________
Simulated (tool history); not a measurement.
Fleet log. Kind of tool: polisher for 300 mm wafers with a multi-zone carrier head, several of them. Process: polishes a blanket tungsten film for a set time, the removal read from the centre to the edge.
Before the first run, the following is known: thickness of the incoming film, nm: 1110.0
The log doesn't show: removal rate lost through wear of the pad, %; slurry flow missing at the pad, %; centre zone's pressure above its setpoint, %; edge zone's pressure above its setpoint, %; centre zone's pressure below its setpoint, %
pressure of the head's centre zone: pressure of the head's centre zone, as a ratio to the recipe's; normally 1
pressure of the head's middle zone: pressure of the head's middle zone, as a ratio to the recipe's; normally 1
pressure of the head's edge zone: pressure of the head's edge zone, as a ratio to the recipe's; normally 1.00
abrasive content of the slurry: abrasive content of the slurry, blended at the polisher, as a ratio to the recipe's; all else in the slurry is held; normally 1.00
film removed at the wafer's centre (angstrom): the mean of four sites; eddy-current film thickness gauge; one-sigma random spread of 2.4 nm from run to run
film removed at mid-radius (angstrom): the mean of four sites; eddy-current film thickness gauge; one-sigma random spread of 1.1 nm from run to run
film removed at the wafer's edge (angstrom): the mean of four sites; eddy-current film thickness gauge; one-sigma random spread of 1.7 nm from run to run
________

ACTIVITY
Transcribe every entry exactly as it reads.

ANSWER SPACE
Simulated (tool history); not a measurement.
Fleet log. Kind of tool: polisher for 300 mm wafers with a multi-zone carrier head, several of them. Process: polishes a blanket tungsten film for a set time, the removal read from the centre to the edge.
Before the first run, the following is known: thickness of the incoming film, nm: 1110.0
The log doesn't show: removal rate lost through wear of the pad, %; slurry flow missing at the pad, %; centre zone's pressure above its setpoint, %; edge zone's pressure above its setpoint, %; centre zone's pressure below its setpoint, %
pressure of the head's centre zone: pressure of the head's centre zone, as a ratio to the recipe's; normally 1
pressure of the head's middle zone: pressure of the head's middle zone, as a ratio to the recipe's; normally 1
pressure of the head's edge zone: pressure of the head's edge zone, as a ratio to the recipe's; normally 1.00
abrasive content of the slurry: abrasive content of the slurry, blended at the polisher, as a ratio to the recipe's; all else in the slurry is held; normally 1.00
film removed at the wafer's centre (angstrom): the mean of four sites; eddy-current film thickness gauge; one-sigma random spread of 2.4 nm from run to run
film removed at mid-radius (angstrom): the mean of four sites; eddy-current film thickness gauge; one-sigma random spread of 1.1 nm from run to run
film removed at the wafer's edge (angstrom): the mean of four sites; eddy-current film thickness gauge; one-sigma random spread of 1.7 nm from run to run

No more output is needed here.